* _Brief_: Only one stretch of the records below is wanted: the lines from the one holding "R2: film removed" through the one holding "Runs 9 to 10: edge". Return it exactly, both ends included.

····················
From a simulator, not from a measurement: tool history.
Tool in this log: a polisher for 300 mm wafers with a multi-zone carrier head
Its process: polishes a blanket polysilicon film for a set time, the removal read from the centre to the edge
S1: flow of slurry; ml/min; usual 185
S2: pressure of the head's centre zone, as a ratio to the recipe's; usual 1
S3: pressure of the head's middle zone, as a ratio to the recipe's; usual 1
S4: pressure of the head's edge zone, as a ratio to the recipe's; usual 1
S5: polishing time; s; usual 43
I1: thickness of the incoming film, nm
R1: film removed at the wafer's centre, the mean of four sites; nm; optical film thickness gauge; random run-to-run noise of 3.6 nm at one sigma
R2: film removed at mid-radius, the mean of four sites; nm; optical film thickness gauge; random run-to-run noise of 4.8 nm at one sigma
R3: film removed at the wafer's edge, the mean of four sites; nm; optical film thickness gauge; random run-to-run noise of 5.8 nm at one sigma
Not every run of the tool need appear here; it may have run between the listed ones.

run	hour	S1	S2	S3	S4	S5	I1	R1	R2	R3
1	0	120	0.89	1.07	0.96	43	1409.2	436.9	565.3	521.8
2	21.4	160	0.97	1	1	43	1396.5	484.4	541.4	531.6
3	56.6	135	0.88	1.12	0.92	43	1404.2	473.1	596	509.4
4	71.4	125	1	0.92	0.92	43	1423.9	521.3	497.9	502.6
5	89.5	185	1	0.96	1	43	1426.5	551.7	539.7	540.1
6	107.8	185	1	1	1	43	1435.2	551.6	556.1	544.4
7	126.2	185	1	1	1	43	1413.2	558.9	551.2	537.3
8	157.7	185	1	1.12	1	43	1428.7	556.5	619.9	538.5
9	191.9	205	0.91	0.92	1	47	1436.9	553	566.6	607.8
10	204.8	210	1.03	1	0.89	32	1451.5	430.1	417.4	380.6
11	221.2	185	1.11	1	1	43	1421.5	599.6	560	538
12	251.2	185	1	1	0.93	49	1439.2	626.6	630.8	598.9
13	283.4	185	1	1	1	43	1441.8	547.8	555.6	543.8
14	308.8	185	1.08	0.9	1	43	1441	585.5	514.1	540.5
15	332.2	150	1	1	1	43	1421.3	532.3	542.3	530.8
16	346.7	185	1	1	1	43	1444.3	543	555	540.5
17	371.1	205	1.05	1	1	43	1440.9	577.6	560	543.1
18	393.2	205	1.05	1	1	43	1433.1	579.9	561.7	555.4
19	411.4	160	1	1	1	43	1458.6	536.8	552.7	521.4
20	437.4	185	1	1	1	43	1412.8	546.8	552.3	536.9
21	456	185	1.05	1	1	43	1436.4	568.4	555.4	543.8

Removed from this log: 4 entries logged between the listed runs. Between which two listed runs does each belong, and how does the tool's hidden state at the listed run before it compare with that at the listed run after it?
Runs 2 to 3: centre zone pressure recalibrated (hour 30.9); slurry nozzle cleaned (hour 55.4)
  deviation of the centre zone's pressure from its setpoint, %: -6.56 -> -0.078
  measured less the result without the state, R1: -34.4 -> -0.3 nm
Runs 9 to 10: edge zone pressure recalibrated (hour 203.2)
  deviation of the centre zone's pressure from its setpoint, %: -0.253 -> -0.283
····················

* _Answer space_:
R2: film removed at mid-radius, the mean of four sites; nm; optical film thickness gauge; random run-to-run noise of 4.8 nm at one sigma
R3: film removed at the wafer's edge, the mean of four sites; nm; optical film thickness gauge; random run-to-run noise of 5.8 nm at one sigma
Not every run of the tool need appear here; it may have run between the listed ones.

run	hour	S1	S2	S3	S4	S5	I1	R1	R2	R3
1	0	120	0.89	1.07	0.96	43	1409.2	436.9	565.3	521.8
2	21.4	160	0.97	1	1	43	1396.5	484.4	541.4	531.6
3	56.6	135	0.88	1.12	0.92	43	1404.2	473.1	596	509.4
4	71.4	125	1	0.92	0.92	43	1423.9	521.3	497.9	502.6
5	89.5	185	1	0.96	1	43	1426.5	551.7	539.7	540.1
6	107.8	185	1	1	1	43	1435.2	551.6	556.1	544.4
7	126.2	185	1	1	1	43	1413.2	558.9	551.2	537.3
8	157.7	185	1	1.12	1	43	1428.7	556.5	619.9	538.5
9	191.9	205	0.91	0.92	1	47	1436.9	553	566.6	607.8
10	204.8	210	1.03	1	0.89	32	1451.5	430.1	417.4	380.6
11	221.2	185	1.11	1	1	43	1421.5	599.6	560	538
12	251.2	185	1	1	0.93	49	1439.2	626.6	630.8	598.9
13	283.4	185	1	1	1	43	1441.8	547.8	555.6	543.8
14	308.8	185	1.08	0.9	1	43	1441	585.5	514.1	540.5
15	332.2	150	1	1	1	43	1421.3	532.3	542.3	530.8
16	346.7	185	1	1	1	43	1444.3	543	555	540.5
17	371.1	205	1.05	1	1	43	1440.9	577.6	560	543.1
18	393.2	205	1.05	1	1	43	1433.1	579.9	561.7	555.4
19	411.4	160	1	1	1	43	1458.6	536.8	552.7	521.4
20	437.4	185	1	1	1	43	1412.8	546.8	552.3	536.9
21	456	185	1.05	1	1	43	1436.4	568.4	555.4	543.8

Removed from this log: 4 entries logged between the listed runs. Between which two listed runs does each belong, and how does the tool's hidden state at the listed run before it compare with that at the listed run after it?
Runs 2 to 3: centre zone pressure recalibrated (hour 30.9); slurry nozzle cleaned (hour 55.4)
  deviation of the centre zone's pressure from its setpoint, %: -6.56 -> -0.078
  measured less the result without the state, R1: -34.4 -> -0.3 nm
Runs 9 to 10: edge zone pressure recalibrated (hour 203.2)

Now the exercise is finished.